REQUIREMENT:
Print the whole listing, unchanged.

GIVEN DATA:
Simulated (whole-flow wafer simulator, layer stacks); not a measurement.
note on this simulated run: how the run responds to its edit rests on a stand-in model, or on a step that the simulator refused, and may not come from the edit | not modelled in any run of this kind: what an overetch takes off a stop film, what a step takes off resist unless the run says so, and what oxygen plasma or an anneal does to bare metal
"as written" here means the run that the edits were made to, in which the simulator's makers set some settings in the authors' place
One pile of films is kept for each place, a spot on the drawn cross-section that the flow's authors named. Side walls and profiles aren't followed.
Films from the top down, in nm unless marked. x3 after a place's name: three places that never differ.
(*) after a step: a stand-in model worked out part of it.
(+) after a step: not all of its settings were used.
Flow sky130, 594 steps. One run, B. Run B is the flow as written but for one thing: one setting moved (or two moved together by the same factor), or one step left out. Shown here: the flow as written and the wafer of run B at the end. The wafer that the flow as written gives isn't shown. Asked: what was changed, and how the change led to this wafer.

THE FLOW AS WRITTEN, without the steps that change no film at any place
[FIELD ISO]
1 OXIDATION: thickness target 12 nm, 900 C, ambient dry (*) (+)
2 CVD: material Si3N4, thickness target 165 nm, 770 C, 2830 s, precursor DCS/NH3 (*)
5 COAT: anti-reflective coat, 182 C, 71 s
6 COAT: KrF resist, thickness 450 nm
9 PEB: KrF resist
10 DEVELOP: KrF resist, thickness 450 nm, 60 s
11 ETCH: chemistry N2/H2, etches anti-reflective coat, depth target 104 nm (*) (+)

YOUR RESPONSE:
Simulated (whole-flow wafer simulator, layer stacks); not a measurement.
note on this simulated run: how the run responds to its edit rests on a stand-in model, or on a step that the simulator refused, and may not come from the edit | not modelled in any run of this kind: what an overetch takes off a stop film, what a step takes off resist unless the run says so, and what oxygen plasma or an anneal does to bare metal
"as written" here means the run that the edits were made to, in which the simulator's makers set some settings in the authors' place
One pile of films is kept for each place, a spot on the drawn cross-section that the flow's authors named. Side walls and profiles aren't followed.
Films from the top down, in nm unless marked. x3 after a place's name: three places that never differ.
(*) after a step: a stand-in model worked out part of it.
(+) after a step: not all of its settings were used.
Flow sky130, 594 steps. One run, B. Run B is the flow as written but for one thing: one setting moved (or two moved together by the same factor), or one step left out. Shown here: the flow as written and the wafer of run B at the end. The wafer that the flow as written gives isn't shown. Asked: what was changed, and how the change led to this wafer.

THE FLOW AS WRITTEN, without the steps that change no film at any place
[FIELD ISO]
1 OXIDATION: thickness target 12 nm, 900 C, ambient dry (*) (+)
2 CVD: material Si3N4, thickness target 165 nm, 770 C, 2830 s, precursor DCS/NH3 (*)
5 COAT: anti-reflective coat, 182 C, 71 s
6 COAT: KrF resist, thickness 450 nm
9 PEB: KrF resist
10 DEVELOP: KrF resist, thickness 450 nm, 60 s
11 ETCH: chemistry N2/H2, etches anti-reflective coat, depth target 104 nm (*) (+)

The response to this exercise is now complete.